▶ SOURCE MATERIAL
__________

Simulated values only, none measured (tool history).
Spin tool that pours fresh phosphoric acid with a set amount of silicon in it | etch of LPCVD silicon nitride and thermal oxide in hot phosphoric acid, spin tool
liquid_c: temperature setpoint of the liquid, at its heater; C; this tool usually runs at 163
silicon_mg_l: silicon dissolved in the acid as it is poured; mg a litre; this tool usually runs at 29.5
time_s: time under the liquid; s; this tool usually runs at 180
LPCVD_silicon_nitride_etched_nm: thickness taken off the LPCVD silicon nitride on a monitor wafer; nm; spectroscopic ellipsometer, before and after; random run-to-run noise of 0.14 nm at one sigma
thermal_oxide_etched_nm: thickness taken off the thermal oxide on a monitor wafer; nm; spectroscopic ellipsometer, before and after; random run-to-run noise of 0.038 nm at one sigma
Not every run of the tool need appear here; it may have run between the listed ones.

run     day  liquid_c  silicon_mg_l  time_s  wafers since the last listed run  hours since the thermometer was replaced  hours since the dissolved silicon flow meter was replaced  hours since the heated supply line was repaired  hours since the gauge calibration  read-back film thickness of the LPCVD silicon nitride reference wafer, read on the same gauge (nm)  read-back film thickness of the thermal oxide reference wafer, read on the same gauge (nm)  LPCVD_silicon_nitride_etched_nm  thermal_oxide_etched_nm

__________

▶ REQUIREMENT
In the listing above, please print only the lines from the first one to the line where "time_s: time under" appears, exactly as written, both of those lines included.

▶ TASK ANSWER
Simulated values only, none measured (tool history).
Spin tool that pours fresh phosphoric acid with a set amount of silicon in it | etch of LPCVD silicon nitride and thermal oxide in hot phosphoric acid, spin tool
liquid_c: temperature setpoint of the liquid, at its heater; C; this tool usually runs at 163
silicon_mg_l: silicon dissolved in the acid as it is poured; mg a litre; this tool usually runs at 29.5
time_s: time under the liquid; s; this tool usually runs at 180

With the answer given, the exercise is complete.